Record extracts -
————————
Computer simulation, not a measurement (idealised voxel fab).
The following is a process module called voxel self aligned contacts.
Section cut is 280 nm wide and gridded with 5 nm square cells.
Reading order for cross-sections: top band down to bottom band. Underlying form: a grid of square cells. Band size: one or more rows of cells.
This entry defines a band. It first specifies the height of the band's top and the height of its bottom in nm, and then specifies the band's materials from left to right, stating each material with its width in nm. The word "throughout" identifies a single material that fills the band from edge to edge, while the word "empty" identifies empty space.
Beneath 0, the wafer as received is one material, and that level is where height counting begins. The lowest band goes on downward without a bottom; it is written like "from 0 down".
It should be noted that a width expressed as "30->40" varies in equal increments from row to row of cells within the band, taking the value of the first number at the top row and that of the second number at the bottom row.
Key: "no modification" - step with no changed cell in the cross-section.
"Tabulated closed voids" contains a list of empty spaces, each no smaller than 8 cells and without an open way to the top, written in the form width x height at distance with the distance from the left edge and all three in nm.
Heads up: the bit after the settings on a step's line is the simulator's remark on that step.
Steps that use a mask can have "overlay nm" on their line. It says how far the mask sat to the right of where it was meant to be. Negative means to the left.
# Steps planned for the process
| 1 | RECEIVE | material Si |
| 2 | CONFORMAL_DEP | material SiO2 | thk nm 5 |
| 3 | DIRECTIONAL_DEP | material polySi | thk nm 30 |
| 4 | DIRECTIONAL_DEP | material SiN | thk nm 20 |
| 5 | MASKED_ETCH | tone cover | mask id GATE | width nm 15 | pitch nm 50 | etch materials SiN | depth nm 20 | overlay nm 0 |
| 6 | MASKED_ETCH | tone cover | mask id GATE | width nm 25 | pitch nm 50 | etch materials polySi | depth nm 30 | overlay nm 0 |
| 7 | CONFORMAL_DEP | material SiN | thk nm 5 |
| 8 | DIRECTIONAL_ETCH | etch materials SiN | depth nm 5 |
————————

Work order - Extract from the records above the lines from the one containing "Section cut is" to the one containing "SiN | thk nm 5 |", both lines included, exactly as they appear and with nothing else.

Worked solution -
Section cut is 280 nm wide and gridded with 5 nm square cells.
Reading order for cross-sections: top band down to bottom band. Underlying form: a grid of square cells. Band size: one or more rows of cells.
This entry defines a band. It first specifies the height of the band's top and the height of its bottom in nm, and then specifies the band's materials from left to right, stating each material with its width in nm. The word "throughout" identifies a single material that fills the band from edge to edge, while the word "empty" identifies empty space.
Beneath 0, the wafer as received is one material, and that level is where height counting begins. The lowest band goes on downward without a bottom; it is written like "from 0 down".
It should be noted that a width expressed as "30->40" varies in equal increments from row to row of cells within the band, taking the value of the first number at the top row and that of the second number at the bottom row.
Key: "no modification" - step with no changed cell in the cross-section.
"Tabulated closed voids" contains a list of empty spaces, each no smaller than 8 cells and without an open way to the top, written in the form width x height at distance with the distance from the left edge and all three in nm.
Heads up: the bit after the settings on a step's line is the simulator's remark on that step.
Steps that use a mask can have "overlay nm" on their line. It says how far the mask sat to the right of where it was meant to be. Negative means to the left.
# Steps planned for the process
| 1 | RECEIVE | material Si |
| 2 | CONFORMAL_DEP | material SiO2 | thk nm 5 |
| 3 | DIRECTIONAL_DEP | material polySi | thk nm 30 |
| 4 | DIRECTIONAL_DEP | material SiN | thk nm 20 |
| 5 | MASKED_ETCH | tone cover | mask id GATE | width nm 15 | pitch nm 50 | etch materials SiN | depth nm 20 | overlay nm 0 |
| 6 | MASKED_ETCH | tone cover | mask id GATE | width nm 25 | pitch nm 50 | etch materials polySi | depth nm 30 | overlay nm 0 |
| 7 | CONFORMAL_DEP | material SiN | thk nm 5 |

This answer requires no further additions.